ACTION ITEM: Line by line, transcribe the listing below exactly.

DATASET RECORDS:
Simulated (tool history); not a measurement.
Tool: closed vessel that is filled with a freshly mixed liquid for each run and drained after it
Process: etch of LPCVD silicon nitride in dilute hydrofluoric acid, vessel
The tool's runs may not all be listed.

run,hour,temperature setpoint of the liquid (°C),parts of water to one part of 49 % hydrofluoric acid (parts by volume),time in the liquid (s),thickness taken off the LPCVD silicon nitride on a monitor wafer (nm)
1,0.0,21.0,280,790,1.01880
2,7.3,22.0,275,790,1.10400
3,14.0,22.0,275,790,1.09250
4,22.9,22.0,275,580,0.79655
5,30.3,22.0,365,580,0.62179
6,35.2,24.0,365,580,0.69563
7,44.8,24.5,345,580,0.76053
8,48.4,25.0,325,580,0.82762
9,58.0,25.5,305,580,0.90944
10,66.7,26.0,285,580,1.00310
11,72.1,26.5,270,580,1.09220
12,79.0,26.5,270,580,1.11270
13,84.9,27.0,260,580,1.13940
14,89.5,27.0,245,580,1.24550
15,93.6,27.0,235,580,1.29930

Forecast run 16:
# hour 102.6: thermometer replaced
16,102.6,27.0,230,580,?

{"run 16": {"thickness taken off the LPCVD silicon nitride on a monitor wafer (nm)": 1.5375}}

WRITTEN RESPONSE:
Simulated (tool history); not a measurement.
Tool: closed vessel that is filled with a freshly mixed liquid for each run and drained after it
Process: etch of LPCVD silicon nitride in dilute hydrofluoric acid, vessel
The tool's runs may not all be listed.

run,hour,temperature setpoint of the liquid (°C),parts of water to one part of 49 % hydrofluoric acid (parts by volume),time in the liquid (s),thickness taken off the LPCVD silicon nitride on a monitor wafer (nm)
1,0.0,21.0,280,790,1.01880
2,7.3,22.0,275,790,1.10400
3,14.0,22.0,275,790,1.09250
4,22.9,22.0,275,580,0.79655
5,30.3,22.0,365,580,0.62179
6,35.2,24.0,365,580,0.69563
7,44.8,24.5,345,580,0.76053
8,48.4,25.0,325,580,0.82762
9,58.0,25.5,305,580,0.90944
10,66.7,26.0,285,580,1.00310
11,72.1,26.5,270,580,1.09220
12,79.0,26.5,270,580,1.11270
13,84.9,27.0,260,580,1.13940
14,89.5,27.0,245,580,1.24550
15,93.6,27.0,235,580,1.29930

Forecast run 16:
# hour 102.6: thermometer replaced
16,102.6,27.0,230,580,?

{"run 16": {"thickness taken off the LPCVD silicon nitride on a monitor wafer (nm)": 1.5375}}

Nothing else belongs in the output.